*Supplied entries*
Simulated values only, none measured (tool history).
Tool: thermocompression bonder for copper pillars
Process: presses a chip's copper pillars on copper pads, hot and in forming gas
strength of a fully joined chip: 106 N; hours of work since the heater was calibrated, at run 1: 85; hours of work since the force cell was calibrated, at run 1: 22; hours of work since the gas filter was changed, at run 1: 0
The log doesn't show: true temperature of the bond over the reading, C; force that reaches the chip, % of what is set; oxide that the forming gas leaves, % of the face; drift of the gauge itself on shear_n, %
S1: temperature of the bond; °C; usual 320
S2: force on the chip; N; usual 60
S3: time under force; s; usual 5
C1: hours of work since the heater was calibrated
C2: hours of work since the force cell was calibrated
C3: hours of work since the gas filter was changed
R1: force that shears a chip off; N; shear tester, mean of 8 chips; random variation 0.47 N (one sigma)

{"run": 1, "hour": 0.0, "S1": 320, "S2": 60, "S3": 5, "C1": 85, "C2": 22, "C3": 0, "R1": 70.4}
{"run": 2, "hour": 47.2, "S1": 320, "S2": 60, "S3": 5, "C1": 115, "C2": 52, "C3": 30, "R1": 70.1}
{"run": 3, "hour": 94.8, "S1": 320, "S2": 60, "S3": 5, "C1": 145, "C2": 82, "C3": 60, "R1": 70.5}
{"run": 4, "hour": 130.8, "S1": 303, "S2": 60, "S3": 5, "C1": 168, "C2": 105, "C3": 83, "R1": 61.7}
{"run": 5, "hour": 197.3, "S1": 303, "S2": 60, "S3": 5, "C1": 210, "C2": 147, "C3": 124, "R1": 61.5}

*Work order*
Transcribe every entry word for word.

*Response box*
Simulated values only, none measured (tool history).
Tool: thermocompression bonder for copper pillars
Process: presses a chip's copper pillars on copper pads, hot and in forming gas
strength of a fully joined chip: 106 N; hours of work since the heater was calibrated, at run 1: 85; hours of work since the force cell was calibrated, at run 1: 22; hours of work since the gas filter was changed, at run 1: 0
The log doesn't show: true temperature of the bond over the reading, C; force that reaches the chip, % of what is set; oxide that the forming gas leaves, % of the face; drift of the gauge itself on shear_n, %
S1: temperature of the bond; °C; usual 320
S2: force on the chip; N; usual 60
S3: time under force; s; usual 5
C1: hours of work since the heater was calibrated
C2: hours of work since the force cell was calibrated
C3: hours of work since the gas filter was changed
R1: force that shears a chip off; N; shear tester, mean of 8 chips; random variation 0.47 N (one sigma)

{"run": 1, "hour": 0.0, "S1": 320, "S2": 60, "S3": 5, "C1": 85, "C2": 22, "C3": 0, "R1": 70.4}
{"run": 2, "hour": 47.2, "S1": 320, "S2": 60, "S3": 5, "C1": 115, "C2": 52, "C3": 30, "R1": 70.1}
{"run": 3, "hour": 94.8, "S1": 320, "S2": 60, "S3": 5, "C1": 145, "C2": 82, "C3": 60, "R1": 70.5}
{"run": 4, "hour": 130.8, "S1": 303, "S2": 60, "S3": 5, "C1": 168, "C2": 105, "C3": 83, "R1": 61.7}
{"run": 5, "hour": 197.3, "S1": 303, "S2": 60, "S3": 5, "C1": 210, "C2": 147, "C3": 124, "R1": 61.5}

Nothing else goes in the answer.